> ASSIGNED TASK:
Up to and including the line that contains "A wafer's yield", reproduce every line exactly, beginning with the first line below.

> AVAILABLE DATA:
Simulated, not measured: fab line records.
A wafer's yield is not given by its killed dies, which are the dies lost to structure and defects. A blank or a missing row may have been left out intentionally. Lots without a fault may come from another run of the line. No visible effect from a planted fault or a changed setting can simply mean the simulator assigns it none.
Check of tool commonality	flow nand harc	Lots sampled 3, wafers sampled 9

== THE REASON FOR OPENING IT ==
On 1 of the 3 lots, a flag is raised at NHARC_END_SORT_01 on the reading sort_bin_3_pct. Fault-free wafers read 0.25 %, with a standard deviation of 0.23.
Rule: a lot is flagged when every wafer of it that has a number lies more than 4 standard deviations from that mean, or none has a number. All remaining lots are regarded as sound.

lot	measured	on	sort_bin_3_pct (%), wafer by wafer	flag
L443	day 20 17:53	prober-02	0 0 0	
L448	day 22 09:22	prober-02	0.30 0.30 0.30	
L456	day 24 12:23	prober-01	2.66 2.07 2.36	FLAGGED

> TASK RESULT:
Simulated, not measured: fab line records.
A wafer's yield is not given by its killed dies, which are the dies lost to structure and defects. A blank or a missing row may have been left out intentionally. Lots without a fault may come from another run of the line. No visible effect from a planted fault or a changed setting can simply mean the simulator assigns it none.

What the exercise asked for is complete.